┄┄┄┄┄┄┄┄┄┄┄┄┄┄┄┄┄┄┄┄
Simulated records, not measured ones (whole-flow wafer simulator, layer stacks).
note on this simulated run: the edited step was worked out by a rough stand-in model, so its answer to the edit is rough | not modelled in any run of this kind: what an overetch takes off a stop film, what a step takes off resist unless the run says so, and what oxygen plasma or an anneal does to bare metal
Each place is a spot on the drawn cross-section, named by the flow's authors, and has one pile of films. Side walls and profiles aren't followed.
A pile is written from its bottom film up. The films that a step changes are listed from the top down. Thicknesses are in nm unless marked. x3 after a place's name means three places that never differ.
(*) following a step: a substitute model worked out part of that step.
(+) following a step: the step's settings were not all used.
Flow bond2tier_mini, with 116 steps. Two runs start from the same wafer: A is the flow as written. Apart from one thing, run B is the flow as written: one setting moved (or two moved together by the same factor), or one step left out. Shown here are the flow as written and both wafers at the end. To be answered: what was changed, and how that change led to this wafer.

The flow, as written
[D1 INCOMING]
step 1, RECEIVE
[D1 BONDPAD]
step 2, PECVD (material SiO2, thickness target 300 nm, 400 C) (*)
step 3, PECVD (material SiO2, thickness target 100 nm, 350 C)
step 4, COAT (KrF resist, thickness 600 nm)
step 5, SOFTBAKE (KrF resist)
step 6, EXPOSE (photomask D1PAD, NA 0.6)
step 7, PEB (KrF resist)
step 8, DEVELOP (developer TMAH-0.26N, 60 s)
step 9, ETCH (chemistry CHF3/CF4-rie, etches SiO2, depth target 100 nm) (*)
┄┄┄┄┄┄┄┄┄┄┄┄┄┄┄┄┄┄┄┄

* **ASSIGNMENT**
From the opening line of the data above through the line holding "Each place is", give every line again exactly as it stands.

* **TASK OUTPUT**
Simulated records, not measured ones (whole-flow wafer simulator, layer stacks).
note on this simulated run: the edited step was worked out by a rough stand-in model, so its answer to the edit is rough | not modelled in any run of this kind: what an overetch takes off a stop film, what a step takes off resist unless the run says so, and what oxygen plasma or an anneal does to bare metal
Each place is a spot on the drawn cross-section, named by the flow's authors, and has one pile of films. Side walls and profiles aren't followed.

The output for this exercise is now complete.